# # # # #

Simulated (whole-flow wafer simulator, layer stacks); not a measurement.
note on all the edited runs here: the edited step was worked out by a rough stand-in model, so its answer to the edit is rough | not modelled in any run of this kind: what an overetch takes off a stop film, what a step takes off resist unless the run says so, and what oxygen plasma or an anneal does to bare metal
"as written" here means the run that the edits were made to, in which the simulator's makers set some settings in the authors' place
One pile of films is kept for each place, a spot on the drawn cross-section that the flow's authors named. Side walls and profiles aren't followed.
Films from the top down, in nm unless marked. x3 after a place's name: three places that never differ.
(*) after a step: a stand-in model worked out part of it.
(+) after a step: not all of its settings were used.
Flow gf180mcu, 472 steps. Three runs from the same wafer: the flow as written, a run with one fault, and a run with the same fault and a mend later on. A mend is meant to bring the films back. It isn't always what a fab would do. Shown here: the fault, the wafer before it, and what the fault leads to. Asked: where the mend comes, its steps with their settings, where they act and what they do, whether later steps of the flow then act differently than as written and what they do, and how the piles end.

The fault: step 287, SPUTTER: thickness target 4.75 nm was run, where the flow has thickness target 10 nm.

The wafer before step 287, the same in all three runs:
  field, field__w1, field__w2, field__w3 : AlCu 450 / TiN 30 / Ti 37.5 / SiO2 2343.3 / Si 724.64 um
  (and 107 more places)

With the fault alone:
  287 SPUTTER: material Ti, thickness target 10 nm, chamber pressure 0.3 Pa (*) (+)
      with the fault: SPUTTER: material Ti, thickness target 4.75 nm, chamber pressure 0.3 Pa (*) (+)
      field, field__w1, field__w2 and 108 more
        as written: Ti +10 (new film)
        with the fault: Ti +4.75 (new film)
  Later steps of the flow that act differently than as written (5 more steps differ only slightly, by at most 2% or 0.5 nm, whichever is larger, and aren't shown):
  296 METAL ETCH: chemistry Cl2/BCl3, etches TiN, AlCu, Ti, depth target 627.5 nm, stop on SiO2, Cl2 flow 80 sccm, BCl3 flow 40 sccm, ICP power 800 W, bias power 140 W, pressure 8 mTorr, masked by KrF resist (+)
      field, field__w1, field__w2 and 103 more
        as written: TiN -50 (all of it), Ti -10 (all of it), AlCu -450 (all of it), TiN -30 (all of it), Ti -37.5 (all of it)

# # # # #

Exercise
Reproduce only the lines above spanning from the line containing "Flow gf180mcu, 472" through the line containing "Later steps of the flow that", word for word.

Problem solution
Flow gf180mcu, 472 steps. Three runs from the same wafer: the flow as written, a run with one fault, and a run with the same fault and a mend later on. A mend is meant to bring the films back. It isn't always what a fab would do. Shown here: the fault, the wafer before it, and what the fault leads to. Asked: where the mend comes, its steps with their settings, where they act and what they do, whether later steps of the flow then act differently than as written and what they do, and how the piles end.

The fault: step 287, SPUTTER: thickness target 4.75 nm was run, where the flow has thickness target 10 nm.

The wafer before step 287, the same in all three runs:
  field, field__w1, field__w2, field__w3 : AlCu 450 / TiN 30 / Ti 37.5 / SiO2 2343.3 / Si 724.64 um
  (and 107 more places)

With the fault alone:
  287 SPUTTER: material Ti, thickness target 10 nm, chamber pressure 0.3 Pa (*) (+)
      with the fault: SPUTTER: material Ti, thickness target 4.75 nm, chamber pressure 0.3 Pa (*) (+)
      field, field__w1, field__w2 and 108 more
        as written: Ti +10 (new film)
        with the fault: Ti +4.75 (new film)
  Later steps of the flow that act differently than as written (5 more steps differ only slightly, by at most 2% or 0.5 nm, whichever is larger, and aren't shown):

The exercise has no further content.